▶ DATA
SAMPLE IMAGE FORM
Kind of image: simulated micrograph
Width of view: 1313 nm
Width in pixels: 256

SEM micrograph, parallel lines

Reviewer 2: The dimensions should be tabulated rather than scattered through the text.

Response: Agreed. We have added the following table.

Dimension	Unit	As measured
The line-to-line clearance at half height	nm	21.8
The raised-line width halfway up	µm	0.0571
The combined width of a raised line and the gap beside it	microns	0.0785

▶ ACTIVITY
Give back the listing exactly, please, from its first line to the line containing "The raised-line width", inclusive, and nothing past that line.

▶ TASK SOLUTION
SAMPLE IMAGE FORM
Kind of image: simulated micrograph
Width of view: 1313 nm
Width in pixels: 256

SEM micrograph, parallel lines

Reviewer 2: The dimensions should be tabulated rather than scattered through the text.

Response: Agreed. We have added the following table.

Dimension	Unit	As measured
The line-to-line clearance at half height	nm	21.8
The raised-line width halfway up	µm	0.0571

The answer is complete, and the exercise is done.